^^^^^^^^^^^^^^^^
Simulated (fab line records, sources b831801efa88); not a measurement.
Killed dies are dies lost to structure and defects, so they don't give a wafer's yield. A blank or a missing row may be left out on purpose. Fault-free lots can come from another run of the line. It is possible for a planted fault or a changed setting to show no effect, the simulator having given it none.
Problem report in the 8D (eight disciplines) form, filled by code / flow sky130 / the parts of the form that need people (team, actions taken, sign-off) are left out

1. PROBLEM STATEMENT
^^^^^^^^^^^^^^^^

### Work request
In your answer, print every entry exactly as it appears.

### Answer space
Simulated (fab line records, sources b831801efa88); not a measurement.
Killed dies are dies lost to structure and defects, so they don't give a wafer's yield. A blank or a missing row may be left out on purpose. Fault-free lots can come from another run of the line. It is possible for a planted fault or a changed setting to show no effect, the simulator having given it none.
Problem report in the 8D (eight disciplines) form, filled by code / flow sky130 / the parts of the form that need people (team, actions taken, sign-off) are left out

1. PROBLEM STATEMENT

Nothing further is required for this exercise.